### Data
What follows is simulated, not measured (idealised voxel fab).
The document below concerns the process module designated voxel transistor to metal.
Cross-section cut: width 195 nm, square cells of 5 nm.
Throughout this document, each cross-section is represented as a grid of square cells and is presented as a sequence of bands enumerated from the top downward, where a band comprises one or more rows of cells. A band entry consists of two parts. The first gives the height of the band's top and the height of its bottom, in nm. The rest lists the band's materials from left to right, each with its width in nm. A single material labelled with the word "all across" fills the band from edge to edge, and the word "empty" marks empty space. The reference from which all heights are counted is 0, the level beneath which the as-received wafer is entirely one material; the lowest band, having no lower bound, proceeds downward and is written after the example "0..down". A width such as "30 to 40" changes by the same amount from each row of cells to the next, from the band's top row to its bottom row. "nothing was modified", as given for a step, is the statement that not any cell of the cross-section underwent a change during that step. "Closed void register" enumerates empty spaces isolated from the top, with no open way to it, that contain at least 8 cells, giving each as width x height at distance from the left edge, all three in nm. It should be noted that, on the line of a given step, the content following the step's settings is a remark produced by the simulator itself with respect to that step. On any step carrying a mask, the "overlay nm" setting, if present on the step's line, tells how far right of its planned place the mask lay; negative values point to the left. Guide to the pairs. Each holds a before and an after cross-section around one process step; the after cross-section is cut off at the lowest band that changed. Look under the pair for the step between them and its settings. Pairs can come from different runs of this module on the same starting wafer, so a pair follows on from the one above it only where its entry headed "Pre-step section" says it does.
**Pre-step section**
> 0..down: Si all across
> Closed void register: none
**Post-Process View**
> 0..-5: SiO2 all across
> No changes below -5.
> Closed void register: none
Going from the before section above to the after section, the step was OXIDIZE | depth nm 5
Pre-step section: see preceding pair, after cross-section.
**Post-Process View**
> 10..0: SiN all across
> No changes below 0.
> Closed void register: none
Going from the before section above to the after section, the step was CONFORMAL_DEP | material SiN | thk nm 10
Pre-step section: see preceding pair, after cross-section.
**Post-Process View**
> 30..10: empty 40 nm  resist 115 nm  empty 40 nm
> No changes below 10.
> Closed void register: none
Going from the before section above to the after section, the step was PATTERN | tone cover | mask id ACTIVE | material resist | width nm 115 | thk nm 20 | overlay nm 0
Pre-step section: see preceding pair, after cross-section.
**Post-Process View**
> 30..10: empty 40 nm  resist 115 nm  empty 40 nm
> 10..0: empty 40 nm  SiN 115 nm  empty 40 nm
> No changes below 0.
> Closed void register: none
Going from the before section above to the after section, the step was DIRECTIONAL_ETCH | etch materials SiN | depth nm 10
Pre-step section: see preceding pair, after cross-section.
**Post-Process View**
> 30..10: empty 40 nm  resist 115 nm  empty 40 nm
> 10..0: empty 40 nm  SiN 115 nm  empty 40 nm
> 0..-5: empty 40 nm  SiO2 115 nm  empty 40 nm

### Required action
Both the line containing "The document below" and the line containing "Cross-section cut: width" belong in the answer. Print them and every line above that falls between them exactly, and no others.

### Answer space
The document below concerns the process module designated voxel transistor to metal.
Cross-section cut: width 195 nm, square cells of 5 nm.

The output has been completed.